# ASSIGNMENT
Below are some records; quote exactly the lines from the one that contains "Chamber matching +" through the one that contains "overpolish_run_s (s) |", inclusive, and no others.

※ ※ ※
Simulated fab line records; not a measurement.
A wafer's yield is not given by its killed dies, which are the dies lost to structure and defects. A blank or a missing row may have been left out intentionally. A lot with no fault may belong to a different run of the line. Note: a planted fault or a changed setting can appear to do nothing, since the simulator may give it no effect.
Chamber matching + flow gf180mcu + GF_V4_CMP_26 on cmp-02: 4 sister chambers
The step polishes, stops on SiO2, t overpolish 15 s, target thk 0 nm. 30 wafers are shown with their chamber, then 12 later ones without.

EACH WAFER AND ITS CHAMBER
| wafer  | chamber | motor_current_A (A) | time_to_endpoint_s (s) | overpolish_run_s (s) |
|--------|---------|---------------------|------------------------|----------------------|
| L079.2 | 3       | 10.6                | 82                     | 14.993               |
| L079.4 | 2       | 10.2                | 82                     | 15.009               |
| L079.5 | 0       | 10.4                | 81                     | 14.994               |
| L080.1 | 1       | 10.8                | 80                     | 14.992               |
※ ※ ※

# REPLY
Chamber matching + flow gf180mcu + GF_V4_CMP_26 on cmp-02: 4 sister chambers
The step polishes, stops on SiO2, t overpolish 15 s, target thk 0 nm. 30 wafers are shown with their chamber, then 12 later ones without.

EACH WAFER AND ITS CHAMBER
| wafer  | chamber | motor_current_A (A) | time_to_endpoint_s (s) | overpolish_run_s (s) |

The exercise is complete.